**REQUIRED ACTION:** Where the line with "What a band's" appears below, start writing out lines exactly, and finish with the line with "Whatever follows a", which is included; write out nothing else.

**RECORDS PROVIDED:**
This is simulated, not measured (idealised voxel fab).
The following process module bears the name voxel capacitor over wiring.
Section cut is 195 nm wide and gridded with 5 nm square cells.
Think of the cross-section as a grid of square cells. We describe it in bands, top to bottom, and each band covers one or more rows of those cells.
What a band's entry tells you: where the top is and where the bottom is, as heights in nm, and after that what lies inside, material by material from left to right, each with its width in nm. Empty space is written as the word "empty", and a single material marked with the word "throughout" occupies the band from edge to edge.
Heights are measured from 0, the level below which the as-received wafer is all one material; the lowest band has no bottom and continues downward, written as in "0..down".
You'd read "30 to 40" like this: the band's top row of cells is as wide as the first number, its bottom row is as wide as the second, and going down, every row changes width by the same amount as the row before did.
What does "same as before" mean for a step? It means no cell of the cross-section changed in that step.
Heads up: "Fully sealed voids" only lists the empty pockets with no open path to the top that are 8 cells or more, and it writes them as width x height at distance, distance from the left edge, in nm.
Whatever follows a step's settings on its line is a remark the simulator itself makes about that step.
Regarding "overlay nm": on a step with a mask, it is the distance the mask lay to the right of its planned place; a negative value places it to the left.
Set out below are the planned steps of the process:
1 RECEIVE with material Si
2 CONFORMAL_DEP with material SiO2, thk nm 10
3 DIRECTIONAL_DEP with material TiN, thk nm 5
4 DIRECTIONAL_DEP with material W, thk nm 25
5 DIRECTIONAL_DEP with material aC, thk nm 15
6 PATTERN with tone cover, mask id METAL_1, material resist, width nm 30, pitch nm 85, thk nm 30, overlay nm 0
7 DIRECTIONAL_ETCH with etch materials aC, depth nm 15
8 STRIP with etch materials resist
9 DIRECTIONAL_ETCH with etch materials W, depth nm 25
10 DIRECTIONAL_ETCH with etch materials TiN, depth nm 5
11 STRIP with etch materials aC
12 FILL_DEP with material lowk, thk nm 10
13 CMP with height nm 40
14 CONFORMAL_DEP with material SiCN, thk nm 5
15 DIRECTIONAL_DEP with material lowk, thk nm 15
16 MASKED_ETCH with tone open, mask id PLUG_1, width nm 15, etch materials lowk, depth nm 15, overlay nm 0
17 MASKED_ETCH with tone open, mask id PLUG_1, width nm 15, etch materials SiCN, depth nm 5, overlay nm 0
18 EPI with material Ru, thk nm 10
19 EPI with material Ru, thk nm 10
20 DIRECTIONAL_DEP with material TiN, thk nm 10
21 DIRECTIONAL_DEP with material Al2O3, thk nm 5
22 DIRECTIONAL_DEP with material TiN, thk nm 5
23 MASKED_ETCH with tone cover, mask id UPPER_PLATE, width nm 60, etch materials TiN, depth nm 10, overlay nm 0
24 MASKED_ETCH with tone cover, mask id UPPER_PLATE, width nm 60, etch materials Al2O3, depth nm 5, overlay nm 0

**EXERCISE ANSWER:**
What a band's entry tells you: where the top is and where the bottom is, as heights in nm, and after that what lies inside, material by material from left to right, each with its width in nm. Empty space is written as the word "empty", and a single material marked with the word "throughout" occupies the band from edge to edge.
Heights are measured from 0, the level below which the as-received wafer is all one material; the lowest band has no bottom and continues downward, written as in "0..down".
You'd read "30 to 40" like this: the band's top row of cells is as wide as the first number, its bottom row is as wide as the second, and going down, every row changes width by the same amount as the row before did.
What does "same as before" mean for a step? It means no cell of the cross-section changed in that step.
Heads up: "Fully sealed voids" only lists the empty pockets with no open path to the top that are 8 cells or more, and it writes them as width x height at distance, distance from the left edge, in nm.
Whatever follows a step's settings on its line is a remark the simulator itself makes about that step.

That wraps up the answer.